[WORK REQUEST] The complete listing below should be transcribed precisely.

[PROVIDED DATA]
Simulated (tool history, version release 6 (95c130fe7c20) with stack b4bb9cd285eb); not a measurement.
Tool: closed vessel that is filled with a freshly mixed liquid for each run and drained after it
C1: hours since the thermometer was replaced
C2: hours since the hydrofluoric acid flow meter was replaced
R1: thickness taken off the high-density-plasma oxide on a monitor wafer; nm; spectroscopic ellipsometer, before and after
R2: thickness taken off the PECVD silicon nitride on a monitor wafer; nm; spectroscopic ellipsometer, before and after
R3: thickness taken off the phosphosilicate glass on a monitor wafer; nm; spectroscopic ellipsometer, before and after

[EXERCISE OUTPUT]
Simulated (tool history, version release 6 (95c130fe7c20) with stack b4bb9cd285eb); not a measurement.
Tool: closed vessel that is filled with a freshly mixed liquid for each run and drained after it
C1: hours since the thermometer was replaced
C2: hours since the hydrofluoric acid flow meter was replaced
R1: thickness taken off the high-density-plasma oxide on a monitor wafer; nm; spectroscopic ellipsometer, before and after
R2: thickness taken off the PECVD silicon nitride on a monitor wafer; nm; spectroscopic ellipsometer, before and after
R3: thickness taken off the phosphosilicate glass on a monitor wafer; nm; spectroscopic ellipsometer, before and after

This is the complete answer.